▬▬▬▬▬▬

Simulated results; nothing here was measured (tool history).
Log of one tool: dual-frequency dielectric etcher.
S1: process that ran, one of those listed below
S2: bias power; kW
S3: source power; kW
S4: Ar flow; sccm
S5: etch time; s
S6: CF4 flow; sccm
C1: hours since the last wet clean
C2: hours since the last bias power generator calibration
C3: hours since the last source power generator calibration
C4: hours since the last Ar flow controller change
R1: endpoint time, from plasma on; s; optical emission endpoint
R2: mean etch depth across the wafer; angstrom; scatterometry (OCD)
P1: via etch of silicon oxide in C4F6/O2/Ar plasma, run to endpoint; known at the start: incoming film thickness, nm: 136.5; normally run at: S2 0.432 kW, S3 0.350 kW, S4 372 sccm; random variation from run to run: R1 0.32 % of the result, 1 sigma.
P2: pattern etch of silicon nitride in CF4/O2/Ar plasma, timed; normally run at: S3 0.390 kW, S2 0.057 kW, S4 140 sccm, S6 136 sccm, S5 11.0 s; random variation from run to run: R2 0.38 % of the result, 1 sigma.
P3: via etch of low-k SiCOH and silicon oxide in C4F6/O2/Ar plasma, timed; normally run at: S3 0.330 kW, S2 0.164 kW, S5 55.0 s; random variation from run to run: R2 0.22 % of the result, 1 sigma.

▬▬▬▬▬▬

▶ [ACTION ITEM]
One exact transcript of the whole listing is the expected answer.

▶ [WRITTEN ANSWER]
Simulated results; nothing here was measured (tool history).
Log of one tool: dual-frequency dielectric etcher.
S1: process that ran, one of those listed below
S2: bias power; kW
S3: source power; kW
S4: Ar flow; sccm
S5: etch time; s
S6: CF4 flow; sccm
C1: hours since the last wet clean
C2: hours since the last bias power generator calibration
C3: hours since the last source power generator calibration
C4: hours since the last Ar flow controller change
R1: endpoint time, from plasma on; s; optical emission endpoint
R2: mean etch depth across the wafer; angstrom; scatterometry (OCD)
P1: via etch of silicon oxide in C4F6/O2/Ar plasma, run to endpoint; known at the start: incoming film thickness, nm: 136.5; normally run at: S2 0.432 kW, S3 0.350 kW, S4 372 sccm; random variation from run to run: R1 0.32 % of the result, 1 sigma.
P2: pattern etch of silicon nitride in CF4/O2/Ar plasma, timed; normally run at: S3 0.390 kW, S2 0.057 kW, S4 140 sccm, S6 136 sccm, S5 11.0 s; random variation from run to run: R2 0.38 % of the result, 1 sigma.
P3: via etch of low-k SiCOH and silicon oxide in C4F6/O2/Ar plasma, timed; normally run at: S3 0.330 kW, S2 0.164 kW, S5 55.0 s; random variation from run to run: R2 0.22 % of the result, 1 sigma.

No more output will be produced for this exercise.